§ Action item: Restate the entries word for word, omitting nothing.

══════════

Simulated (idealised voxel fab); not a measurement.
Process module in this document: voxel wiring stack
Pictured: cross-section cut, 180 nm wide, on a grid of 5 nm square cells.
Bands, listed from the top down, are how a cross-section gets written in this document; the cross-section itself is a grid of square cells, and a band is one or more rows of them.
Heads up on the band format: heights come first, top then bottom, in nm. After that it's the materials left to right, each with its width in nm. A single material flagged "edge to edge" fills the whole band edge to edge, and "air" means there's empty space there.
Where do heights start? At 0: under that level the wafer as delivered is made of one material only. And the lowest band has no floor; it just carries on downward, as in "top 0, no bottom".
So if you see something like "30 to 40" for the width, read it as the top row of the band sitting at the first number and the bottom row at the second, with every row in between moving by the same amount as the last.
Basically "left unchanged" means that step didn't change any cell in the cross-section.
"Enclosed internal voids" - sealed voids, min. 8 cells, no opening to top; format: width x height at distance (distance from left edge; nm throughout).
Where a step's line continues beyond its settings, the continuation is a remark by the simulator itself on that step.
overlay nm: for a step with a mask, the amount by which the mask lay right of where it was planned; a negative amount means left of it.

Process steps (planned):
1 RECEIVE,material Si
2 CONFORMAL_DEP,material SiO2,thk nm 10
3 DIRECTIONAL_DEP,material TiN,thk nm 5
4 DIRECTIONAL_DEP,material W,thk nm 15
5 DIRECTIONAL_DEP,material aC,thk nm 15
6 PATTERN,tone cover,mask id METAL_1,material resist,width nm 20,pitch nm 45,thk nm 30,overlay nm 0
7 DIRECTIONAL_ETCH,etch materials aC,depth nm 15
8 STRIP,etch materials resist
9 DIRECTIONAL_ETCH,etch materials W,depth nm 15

══════════

§ Exercise output:
Simulated (idealised voxel fab); not a measurement.
Process module in this document: voxel wiring stack
Pictured: cross-section cut, 180 nm wide, on a grid of 5 nm square cells.
Bands, listed from the top down, are how a cross-section gets written in this document; the cross-section itself is a grid of square cells, and a band is one or more rows of them.
Heads up on the band format: heights come first, top then bottom, in nm. After that it's the materials left to right, each with its width in nm. A single material flagged "edge to edge" fills the whole band edge to edge, and "air" means there's empty space there.
Where do heights start? At 0: under that level the wafer as delivered is made of one material only. And the lowest band has no floor; it just carries on downward, as in "top 0, no bottom".
So if you see something like "30 to 40" for the width, read it as the top row of the band sitting at the first number and the bottom row at the second, with every row in between moving by the same amount as the last.
Basically "left unchanged" means that step didn't change any cell in the cross-section.
"Enclosed internal voids" - sealed voids, min. 8 cells, no opening to top; format: width x height at distance (distance from left edge; nm throughout).
Where a step's line continues beyond its settings, the continuation is a remark by the simulator itself on that step.
overlay nm: for a step with a mask, the amount by which the mask lay right of where it was planned; a negative amount means left of it.

Process steps (planned):
1 RECEIVE,material Si
2 CONFORMAL_DEP,material SiO2,thk nm 10
3 DIRECTIONAL_DEP,material TiN,thk nm 5
4 DIRECTIONAL_DEP,material W,thk nm 15
5 DIRECTIONAL_DEP,material aC,thk nm 15
6 PATTERN,tone cover,mask id METAL_1,material resist,width nm 20,pitch nm 45,thk nm 30,overlay nm 0
7 DIRECTIONAL_ETCH,etch materials aC,depth nm 15
8 STRIP,etch materials resist
9 DIRECTIONAL_ETCH,etch materials W,depth nm 15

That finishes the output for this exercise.